> Action item: Your task is to transcribe the entries below exactly, from their first line down to the line containing "Band: top and", and to stop there.

> Available data:
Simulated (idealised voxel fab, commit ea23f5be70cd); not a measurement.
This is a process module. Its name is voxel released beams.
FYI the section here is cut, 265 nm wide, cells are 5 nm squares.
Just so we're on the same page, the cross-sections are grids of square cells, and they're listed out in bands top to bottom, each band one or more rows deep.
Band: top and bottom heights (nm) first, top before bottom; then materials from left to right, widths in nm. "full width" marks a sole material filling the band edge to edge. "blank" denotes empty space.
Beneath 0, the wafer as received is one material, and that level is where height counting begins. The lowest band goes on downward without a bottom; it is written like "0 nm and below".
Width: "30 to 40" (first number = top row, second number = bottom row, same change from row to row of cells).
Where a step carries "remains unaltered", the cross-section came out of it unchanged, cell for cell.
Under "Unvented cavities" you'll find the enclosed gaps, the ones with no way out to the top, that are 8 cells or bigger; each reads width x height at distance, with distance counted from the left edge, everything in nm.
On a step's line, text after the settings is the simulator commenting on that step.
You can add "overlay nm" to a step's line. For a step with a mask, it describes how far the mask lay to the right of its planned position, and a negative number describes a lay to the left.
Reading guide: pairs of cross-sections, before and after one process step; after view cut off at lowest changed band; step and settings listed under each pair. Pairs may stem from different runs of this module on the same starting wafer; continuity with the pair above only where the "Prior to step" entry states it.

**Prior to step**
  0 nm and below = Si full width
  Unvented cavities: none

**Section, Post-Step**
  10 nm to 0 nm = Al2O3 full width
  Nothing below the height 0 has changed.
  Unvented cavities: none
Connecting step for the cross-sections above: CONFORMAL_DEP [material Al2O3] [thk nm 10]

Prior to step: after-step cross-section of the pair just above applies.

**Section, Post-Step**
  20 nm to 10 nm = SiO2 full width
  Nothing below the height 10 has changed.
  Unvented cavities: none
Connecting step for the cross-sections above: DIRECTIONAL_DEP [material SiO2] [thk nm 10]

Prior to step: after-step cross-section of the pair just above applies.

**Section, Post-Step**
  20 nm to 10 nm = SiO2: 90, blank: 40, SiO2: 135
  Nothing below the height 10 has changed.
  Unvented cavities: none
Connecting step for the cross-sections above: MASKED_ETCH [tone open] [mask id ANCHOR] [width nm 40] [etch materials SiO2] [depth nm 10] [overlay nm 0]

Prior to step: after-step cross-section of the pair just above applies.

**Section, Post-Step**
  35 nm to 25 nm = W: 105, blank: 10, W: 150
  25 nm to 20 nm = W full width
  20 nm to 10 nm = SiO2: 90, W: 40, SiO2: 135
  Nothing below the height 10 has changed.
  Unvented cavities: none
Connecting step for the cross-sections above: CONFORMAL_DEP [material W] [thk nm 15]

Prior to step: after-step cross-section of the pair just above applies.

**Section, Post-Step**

> Answer area:
Simulated (idealised voxel fab, commit ea23f5be70cd); not a measurement.
This is a process module. Its name is voxel released beams.
FYI the section here is cut, 265 nm wide, cells are 5 nm squares.
Just so we're on the same page, the cross-sections are grids of square cells, and they're listed out in bands top to bottom, each band one or more rows deep.
Band: top and bottom heights (nm) first, top before bottom; then materials from left to right, widths in nm. "full width" marks a sole material filling the band edge to edge. "blank" denotes empty space.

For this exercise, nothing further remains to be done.